WORK ORDER:
Only those lines in the data below from the line containing "current that the tester gives (pA): the" through the line containing "Usual settings: reverse", both included, should be restated word for word.

RECORD EXTRACTS:
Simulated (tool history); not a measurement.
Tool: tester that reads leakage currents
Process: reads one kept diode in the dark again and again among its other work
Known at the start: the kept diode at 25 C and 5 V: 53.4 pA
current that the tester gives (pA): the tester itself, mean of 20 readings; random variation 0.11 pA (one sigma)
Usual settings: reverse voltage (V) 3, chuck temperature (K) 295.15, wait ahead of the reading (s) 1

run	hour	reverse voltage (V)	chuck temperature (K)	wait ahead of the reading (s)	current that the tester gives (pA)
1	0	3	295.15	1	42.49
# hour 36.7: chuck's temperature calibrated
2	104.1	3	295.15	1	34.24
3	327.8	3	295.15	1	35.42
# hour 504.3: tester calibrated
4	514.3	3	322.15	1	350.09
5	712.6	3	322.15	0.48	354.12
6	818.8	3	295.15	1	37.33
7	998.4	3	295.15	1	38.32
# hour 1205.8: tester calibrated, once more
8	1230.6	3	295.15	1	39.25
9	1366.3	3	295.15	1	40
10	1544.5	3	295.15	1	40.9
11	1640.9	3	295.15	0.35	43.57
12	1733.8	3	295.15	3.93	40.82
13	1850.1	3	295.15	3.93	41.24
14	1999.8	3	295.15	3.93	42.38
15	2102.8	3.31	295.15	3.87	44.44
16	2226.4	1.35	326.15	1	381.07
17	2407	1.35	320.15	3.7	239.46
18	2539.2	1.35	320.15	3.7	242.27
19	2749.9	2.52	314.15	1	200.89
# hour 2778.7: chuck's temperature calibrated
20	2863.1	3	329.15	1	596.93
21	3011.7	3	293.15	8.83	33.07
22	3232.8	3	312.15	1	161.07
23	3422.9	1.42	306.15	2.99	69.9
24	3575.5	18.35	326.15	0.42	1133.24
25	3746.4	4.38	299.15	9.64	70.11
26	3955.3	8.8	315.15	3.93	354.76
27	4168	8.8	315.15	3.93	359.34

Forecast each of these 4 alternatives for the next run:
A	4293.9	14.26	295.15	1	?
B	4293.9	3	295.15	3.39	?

TASK RESPONSE:
current that the tester gives (pA): the tester itself, mean of 20 readings; random variation 0.11 pA (one sigma)
Usual settings: reverse voltage (V) 3, chuck temperature (K) 295.15, wait ahead of the reading (s) 1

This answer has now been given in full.